» EXERCISE: Give back every entry below, exactly as written.

────

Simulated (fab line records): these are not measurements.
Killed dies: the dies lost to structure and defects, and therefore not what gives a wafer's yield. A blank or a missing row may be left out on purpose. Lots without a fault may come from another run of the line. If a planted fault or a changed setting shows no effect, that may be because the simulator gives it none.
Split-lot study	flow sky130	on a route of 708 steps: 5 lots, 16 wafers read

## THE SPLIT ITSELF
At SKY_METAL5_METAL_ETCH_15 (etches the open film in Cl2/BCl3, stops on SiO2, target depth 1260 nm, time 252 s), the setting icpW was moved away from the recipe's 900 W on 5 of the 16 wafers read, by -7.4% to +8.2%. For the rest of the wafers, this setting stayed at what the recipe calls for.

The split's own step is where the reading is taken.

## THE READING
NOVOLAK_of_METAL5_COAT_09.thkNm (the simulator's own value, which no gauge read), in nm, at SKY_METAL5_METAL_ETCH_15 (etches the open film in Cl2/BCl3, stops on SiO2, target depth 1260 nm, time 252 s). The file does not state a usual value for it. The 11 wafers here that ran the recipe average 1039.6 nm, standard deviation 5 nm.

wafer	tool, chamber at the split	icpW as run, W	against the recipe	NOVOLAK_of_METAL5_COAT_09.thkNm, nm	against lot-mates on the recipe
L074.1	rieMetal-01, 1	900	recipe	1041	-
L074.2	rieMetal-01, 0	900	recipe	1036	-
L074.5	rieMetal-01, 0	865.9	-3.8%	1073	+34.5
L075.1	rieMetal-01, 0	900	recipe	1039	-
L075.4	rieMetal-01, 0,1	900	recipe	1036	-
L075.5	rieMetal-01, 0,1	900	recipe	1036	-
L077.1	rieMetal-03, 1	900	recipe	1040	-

────

» TASK SOLUTION:
Simulated (fab line records): these are not measurements.
Killed dies: the dies lost to structure and defects, and therefore not what gives a wafer's yield. A blank or a missing row may be left out on purpose. Lots without a fault may come from another run of the line. If a planted fault or a changed setting shows no effect, that may be because the simulator gives it none.
Split-lot study	flow sky130	on a route of 708 steps: 5 lots, 16 wafers read

## THE SPLIT ITSELF
At SKY_METAL5_METAL_ETCH_15 (etches the open film in Cl2/BCl3, stops on SiO2, target depth 1260 nm, time 252 s), the setting icpW was moved away from the recipe's 900 W on 5 of the 16 wafers read, by -7.4% to +8.2%. For the rest of the wafers, this setting stayed at what the recipe calls for.

The split's own step is where the reading is taken.

## THE READING
NOVOLAK_of_METAL5_COAT_09.thkNm (the simulator's own value, which no gauge read), in nm, at SKY_METAL5_METAL_ETCH_15 (etches the open film in Cl2/BCl3, stops on SiO2, target depth 1260 nm, time 252 s). The file does not state a usual value for it. The 11 wafers here that ran the recipe average 1039.6 nm, standard deviation 5 nm.

wafer	tool, chamber at the split	icpW as run, W	against the recipe	NOVOLAK_of_METAL5_COAT_09.thkNm, nm	against lot-mates on the recipe
L074.1	rieMetal-01, 1	900	recipe	1041	-
L074.2	rieMetal-01, 0	900	recipe	1036	-
L074.5	rieMetal-01, 0	865.9	-3.8%	1073	+34.5
L075.1	rieMetal-01, 0	900	recipe	1039	-
L075.4	rieMetal-01, 0,1	900	recipe	1036	-
L075.5	rieMetal-01, 0,1	900	recipe	1036	-
L077.1	rieMetal-03, 1	900	recipe	1040	-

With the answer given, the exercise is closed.